WORK INSTRUCTION
The records that follow must be transcribed in full, without any change.

DATA LISTING
= = = = =
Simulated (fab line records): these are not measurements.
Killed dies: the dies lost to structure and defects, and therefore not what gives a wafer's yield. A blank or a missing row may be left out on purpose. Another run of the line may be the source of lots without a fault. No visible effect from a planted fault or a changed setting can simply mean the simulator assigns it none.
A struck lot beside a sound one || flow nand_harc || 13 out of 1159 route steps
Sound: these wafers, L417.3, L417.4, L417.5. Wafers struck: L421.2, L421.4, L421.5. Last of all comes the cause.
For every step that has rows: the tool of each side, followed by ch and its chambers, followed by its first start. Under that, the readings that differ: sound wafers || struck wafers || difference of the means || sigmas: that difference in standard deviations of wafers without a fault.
= = = = =

EXERCISE RESULT
Simulated (fab line records): these are not measurements.
Killed dies: the dies lost to structure and defects, and therefore not what gives a wafer's yield. A blank or a missing row may be left out on purpose. Another run of the line may be the source of lots without a fault. No visible effect from a planted fault or a changed setting can simply mean the simulator assigns it none.
A struck lot beside a sound one || flow nand_harc || 13 out of 1159 route steps
Sound: these wafers, L417.3, L417.4, L417.5. Wafers struck: L421.2, L421.4, L421.5. Last of all comes the cause.
For every step that has rows: the tool of each side, followed by ch and its chambers, followed by its first start. Under that, the readings that differ: sound wafers || struck wafers || difference of the means || sigmas: that difference in standard deviations of wafers without a fault.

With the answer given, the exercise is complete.